→ **SUPPLIED DATA**
+--

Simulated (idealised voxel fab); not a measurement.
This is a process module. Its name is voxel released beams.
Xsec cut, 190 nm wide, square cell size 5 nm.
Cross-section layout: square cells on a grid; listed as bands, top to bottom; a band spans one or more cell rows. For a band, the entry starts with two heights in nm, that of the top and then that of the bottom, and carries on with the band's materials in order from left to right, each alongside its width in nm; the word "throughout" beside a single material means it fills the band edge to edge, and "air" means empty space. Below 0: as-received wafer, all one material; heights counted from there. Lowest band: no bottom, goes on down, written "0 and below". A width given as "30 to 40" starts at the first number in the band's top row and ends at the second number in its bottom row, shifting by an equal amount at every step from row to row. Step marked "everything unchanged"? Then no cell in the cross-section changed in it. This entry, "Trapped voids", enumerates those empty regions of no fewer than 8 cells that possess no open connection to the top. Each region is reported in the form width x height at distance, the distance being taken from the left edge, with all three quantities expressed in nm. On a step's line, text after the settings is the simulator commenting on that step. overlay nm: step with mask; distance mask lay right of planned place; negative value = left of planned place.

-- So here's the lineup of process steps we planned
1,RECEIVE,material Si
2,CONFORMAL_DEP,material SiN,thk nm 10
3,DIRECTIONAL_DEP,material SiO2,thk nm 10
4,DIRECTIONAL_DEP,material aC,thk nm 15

+--

Copy out the listing above, line by line and exactly, from its first line to the line holding "3,DIRECTIONAL_DEP,material SiO2,thk nm 10", inclusive.

→ **EXERCISE ANSWER**
Simulated (idealised voxel fab); not a measurement.
This is a process module. Its name is voxel released beams.
Xsec cut, 190 nm wide, square cell size 5 nm.
Cross-section layout: square cells on a grid; listed as bands, top to bottom; a band spans one or more cell rows. For a band, the entry starts with two heights in nm, that of the top and then that of the bottom, and carries on with the band's materials in order from left to right, each alongside its width in nm; the word "throughout" beside a single material means it fills the band edge to edge, and "air" means empty space. Below 0: as-received wafer, all one material; heights counted from there. Lowest band: no bottom, goes on down, written "0 and below". A width given as "30 to 40" starts at the first number in the band's top row and ends at the second number in its bottom row, shifting by an equal amount at every step from row to row. Step marked "everything unchanged"? Then no cell in the cross-section changed in it. This entry, "Trapped voids", enumerates those empty regions of no fewer than 8 cells that possess no open connection to the top. Each region is reported in the form width x height at distance, the distance being taken from the left edge, with all three quantities expressed in nm. On a step's line, text after the settings is the simulator commenting on that step. overlay nm: step with mask; distance mask lay right of planned place; negative value = left of planned place.

-- So here's the lineup of process steps we planned
1,RECEIVE,material Si
2,CONFORMAL_DEP,material SiN,thk nm 10
3,DIRECTIONAL_DEP,material SiO2,thk nm 10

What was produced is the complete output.